§ Work instruction:
Below are entries; output exactly the lines from the one with "The step: measures by four-point-probe." to the one with "came after |", both included, and nothing else.

§ Given records:
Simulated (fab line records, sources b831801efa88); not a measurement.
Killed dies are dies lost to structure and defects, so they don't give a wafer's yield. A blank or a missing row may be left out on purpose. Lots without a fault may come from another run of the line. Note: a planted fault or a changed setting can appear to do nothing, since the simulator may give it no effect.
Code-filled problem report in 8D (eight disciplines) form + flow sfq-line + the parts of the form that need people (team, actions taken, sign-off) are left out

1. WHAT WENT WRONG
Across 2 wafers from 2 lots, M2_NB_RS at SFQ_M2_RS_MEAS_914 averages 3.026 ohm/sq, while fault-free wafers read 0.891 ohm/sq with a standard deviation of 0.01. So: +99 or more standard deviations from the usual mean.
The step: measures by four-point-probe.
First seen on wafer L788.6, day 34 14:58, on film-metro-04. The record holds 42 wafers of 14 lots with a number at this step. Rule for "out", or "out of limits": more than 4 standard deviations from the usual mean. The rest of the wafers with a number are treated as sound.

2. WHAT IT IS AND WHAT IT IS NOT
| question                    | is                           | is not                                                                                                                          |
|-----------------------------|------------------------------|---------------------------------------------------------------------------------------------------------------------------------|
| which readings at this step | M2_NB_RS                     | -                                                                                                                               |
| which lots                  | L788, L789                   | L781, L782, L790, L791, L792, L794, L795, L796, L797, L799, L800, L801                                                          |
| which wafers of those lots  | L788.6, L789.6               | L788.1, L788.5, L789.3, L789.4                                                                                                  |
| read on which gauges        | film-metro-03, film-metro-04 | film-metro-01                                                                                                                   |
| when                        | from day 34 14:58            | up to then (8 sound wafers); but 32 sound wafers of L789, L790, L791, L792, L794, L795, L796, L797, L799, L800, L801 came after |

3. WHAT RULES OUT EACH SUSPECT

§ Response box:
The step: measures by four-point-probe.
First seen on wafer L788.6, day 34 14:58, on film-metro-04. The record holds 42 wafers of 14 lots with a number at this step. Rule for "out", or "out of limits": more than 4 standard deviations from the usual mean. The rest of the wafers with a number are treated as sound.

2. WHAT IT IS AND WHAT IT IS NOT
| question                    | is                           | is not                                                                                                                          |
|-----------------------------|------------------------------|---------------------------------------------------------------------------------------------------------------------------------|
| which readings at this step | M2_NB_RS                     | -                                                                                                                               |
| which lots                  | L788, L789                   | L781, L782, L790, L791, L792, L794, L795, L796, L797, L799, L800, L801                                                          |
| which wafers of those lots  | L788.6, L789.6               | L788.1, L788.5, L789.3, L789.4                                                                                                  |
| read on which gauges        | film-metro-03, film-metro-04 | film-metro-01                                                                                                                   |
| when                        | from day 34 14:58            | up to then (8 sound wafers); but 32 sound wafers of L789, L790, L791, L792, L794, L795, L796, L797, L799, L800, L801 came after |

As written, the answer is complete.